### Assigned task
In the listing below, locate the line that contains "The scanning electron" and the line that contains "equal-area diameter of". Restate word for word those two lines and every line between them, and nothing else.

### Dataset
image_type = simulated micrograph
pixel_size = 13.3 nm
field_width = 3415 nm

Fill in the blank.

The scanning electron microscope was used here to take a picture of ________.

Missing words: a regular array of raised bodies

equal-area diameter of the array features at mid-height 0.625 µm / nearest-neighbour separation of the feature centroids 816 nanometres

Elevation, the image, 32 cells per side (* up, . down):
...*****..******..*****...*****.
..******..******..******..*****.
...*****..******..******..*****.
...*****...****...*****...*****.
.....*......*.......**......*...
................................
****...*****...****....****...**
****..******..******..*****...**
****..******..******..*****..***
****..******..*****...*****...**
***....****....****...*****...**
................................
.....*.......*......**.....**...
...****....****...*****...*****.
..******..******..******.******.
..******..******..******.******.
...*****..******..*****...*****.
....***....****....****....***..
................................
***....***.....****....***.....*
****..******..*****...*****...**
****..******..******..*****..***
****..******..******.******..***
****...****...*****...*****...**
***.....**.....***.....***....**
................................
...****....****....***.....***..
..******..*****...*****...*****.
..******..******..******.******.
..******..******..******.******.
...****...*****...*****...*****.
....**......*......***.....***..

### Answer box
The scanning electron microscope was used here to take a picture of ________.

Missing words: a regular array of raised bodies

equal-area diameter of the array features at mid-height 0.625 µm / nearest-neighbour separation of the feature centroids 816 nanometres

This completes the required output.